▶ **ASSIGNMENT**
Give again only those lines from the start of the entries through the line holding "rf_vpp_V, in V, at", leaving them as they are.

================================

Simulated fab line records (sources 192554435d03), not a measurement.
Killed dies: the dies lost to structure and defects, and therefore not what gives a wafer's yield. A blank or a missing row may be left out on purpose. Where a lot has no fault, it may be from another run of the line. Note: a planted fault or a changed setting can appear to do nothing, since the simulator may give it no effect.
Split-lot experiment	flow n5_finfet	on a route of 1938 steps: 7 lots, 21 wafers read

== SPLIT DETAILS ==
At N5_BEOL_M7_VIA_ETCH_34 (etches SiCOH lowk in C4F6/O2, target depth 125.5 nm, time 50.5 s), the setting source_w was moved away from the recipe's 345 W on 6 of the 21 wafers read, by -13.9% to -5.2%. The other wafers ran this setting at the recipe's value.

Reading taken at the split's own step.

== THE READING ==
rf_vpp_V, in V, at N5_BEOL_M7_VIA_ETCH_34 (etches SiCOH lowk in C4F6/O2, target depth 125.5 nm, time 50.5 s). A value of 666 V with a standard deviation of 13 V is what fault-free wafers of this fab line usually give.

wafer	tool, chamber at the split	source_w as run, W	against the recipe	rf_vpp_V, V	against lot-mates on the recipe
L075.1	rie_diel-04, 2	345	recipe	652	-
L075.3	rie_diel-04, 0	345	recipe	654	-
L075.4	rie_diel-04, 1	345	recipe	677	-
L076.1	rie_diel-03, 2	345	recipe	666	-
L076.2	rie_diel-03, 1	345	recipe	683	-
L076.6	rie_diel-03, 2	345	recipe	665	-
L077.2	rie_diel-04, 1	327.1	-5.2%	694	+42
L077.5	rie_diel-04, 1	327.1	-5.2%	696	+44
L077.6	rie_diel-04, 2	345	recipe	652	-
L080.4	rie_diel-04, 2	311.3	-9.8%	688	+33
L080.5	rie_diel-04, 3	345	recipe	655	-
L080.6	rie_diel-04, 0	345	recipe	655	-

================================

▶ **EXERCISE ANSWER**
Simulated fab line records (sources 192554435d03), not a measurement.
Killed dies: the dies lost to structure and defects, and therefore not what gives a wafer's yield. A blank or a missing row may be left out on purpose. Where a lot has no fault, it may be from another run of the line. Note: a planted fault or a changed setting can appear to do nothing, since the simulator may give it no effect.
Split-lot experiment	flow n5_finfet	on a route of 1938 steps: 7 lots, 21 wafers read

== SPLIT DETAILS ==
At N5_BEOL_M7_VIA_ETCH_34 (etches SiCOH lowk in C4F6/O2, target depth 125.5 nm, time 50.5 s), the setting source_w was moved away from the recipe's 345 W on 6 of the 21 wafers read, by -13.9% to -5.2%. The other wafers ran this setting at the recipe's value.

Reading taken at the split's own step.

== THE READING ==
rf_vpp_V, in V, at N5_BEOL_M7_VIA_ETCH_34 (etches SiCOH lowk in C4F6/O2, target depth 125.5 nm, time 50.5 s). A value of 666 V with a standard deviation of 13 V is what fault-free wafers of this fab line usually give.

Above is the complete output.